Exercise: Below are the records; output them exactly from the first line through the line with "S4: time in the liquid; s", stopping there.

Data under study:
• • • •

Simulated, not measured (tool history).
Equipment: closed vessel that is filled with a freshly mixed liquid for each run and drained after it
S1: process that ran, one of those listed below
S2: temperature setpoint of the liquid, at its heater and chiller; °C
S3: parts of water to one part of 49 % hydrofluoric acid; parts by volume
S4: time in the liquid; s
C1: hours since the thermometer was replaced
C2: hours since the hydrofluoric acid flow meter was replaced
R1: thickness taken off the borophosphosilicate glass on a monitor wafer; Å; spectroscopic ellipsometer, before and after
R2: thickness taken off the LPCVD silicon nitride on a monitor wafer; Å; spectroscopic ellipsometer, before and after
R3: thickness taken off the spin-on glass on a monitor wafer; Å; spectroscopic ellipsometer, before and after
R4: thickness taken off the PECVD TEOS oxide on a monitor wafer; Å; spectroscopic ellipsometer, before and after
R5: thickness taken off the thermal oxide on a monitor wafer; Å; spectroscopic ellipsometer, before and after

• • • •

Written response:
Simulated, not measured (tool history).
Equipment: closed vessel that is filled with a freshly mixed liquid for each run and drained after it
S1: process that ran, one of those listed below
S2: temperature setpoint of the liquid, at its heater and chiller; °C
S3: parts of water to one part of 49 % hydrofluoric acid; parts by volume
S4: time in the liquid; s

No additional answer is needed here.